Exercise =>
Write out the listing below exactly, beginning at its first line and ending with the line that contains "225 nm wide, 5".

===============

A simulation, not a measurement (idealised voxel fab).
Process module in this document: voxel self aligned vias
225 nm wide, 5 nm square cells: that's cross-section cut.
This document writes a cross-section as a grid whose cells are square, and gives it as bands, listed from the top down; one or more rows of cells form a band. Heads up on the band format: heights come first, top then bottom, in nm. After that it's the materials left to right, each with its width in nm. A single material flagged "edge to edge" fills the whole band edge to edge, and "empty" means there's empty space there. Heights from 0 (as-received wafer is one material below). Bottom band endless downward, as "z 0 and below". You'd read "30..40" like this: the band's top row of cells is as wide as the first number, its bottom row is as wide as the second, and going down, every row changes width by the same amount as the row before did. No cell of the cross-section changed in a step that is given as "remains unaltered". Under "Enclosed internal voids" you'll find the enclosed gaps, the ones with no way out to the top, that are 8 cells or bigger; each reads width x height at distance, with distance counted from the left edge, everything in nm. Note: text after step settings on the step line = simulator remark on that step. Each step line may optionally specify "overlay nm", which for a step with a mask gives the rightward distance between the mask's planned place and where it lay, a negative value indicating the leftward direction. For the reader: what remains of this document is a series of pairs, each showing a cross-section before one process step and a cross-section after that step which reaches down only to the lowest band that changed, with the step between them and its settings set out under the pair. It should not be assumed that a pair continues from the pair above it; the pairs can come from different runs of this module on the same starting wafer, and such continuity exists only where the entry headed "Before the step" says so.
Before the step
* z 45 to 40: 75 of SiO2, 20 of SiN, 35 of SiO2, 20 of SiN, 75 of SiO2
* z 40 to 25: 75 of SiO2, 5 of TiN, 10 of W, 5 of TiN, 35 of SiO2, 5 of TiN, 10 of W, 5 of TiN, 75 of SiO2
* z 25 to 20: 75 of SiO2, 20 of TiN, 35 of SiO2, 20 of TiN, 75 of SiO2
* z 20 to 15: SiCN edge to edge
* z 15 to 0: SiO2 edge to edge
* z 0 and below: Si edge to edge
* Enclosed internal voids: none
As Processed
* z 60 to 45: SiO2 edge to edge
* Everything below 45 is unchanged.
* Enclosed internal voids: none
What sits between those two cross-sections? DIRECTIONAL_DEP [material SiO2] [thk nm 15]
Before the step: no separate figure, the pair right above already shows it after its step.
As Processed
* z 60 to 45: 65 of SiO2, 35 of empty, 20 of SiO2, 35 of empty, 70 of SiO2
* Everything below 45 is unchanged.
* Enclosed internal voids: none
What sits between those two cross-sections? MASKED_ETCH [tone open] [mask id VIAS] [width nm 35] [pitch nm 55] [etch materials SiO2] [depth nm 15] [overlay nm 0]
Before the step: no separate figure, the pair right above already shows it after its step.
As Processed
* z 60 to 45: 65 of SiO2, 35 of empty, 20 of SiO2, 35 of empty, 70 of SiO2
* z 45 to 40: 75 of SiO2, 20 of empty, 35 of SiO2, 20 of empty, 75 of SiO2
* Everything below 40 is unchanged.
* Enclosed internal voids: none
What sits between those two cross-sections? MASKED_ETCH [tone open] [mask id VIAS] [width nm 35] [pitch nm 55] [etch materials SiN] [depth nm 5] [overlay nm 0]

===============

Task output =>
A simulation, not a measurement (idealised voxel fab).
Process module in this document: voxel self aligned vias
225 nm wide, 5 nm square cells: that's cross-section cut.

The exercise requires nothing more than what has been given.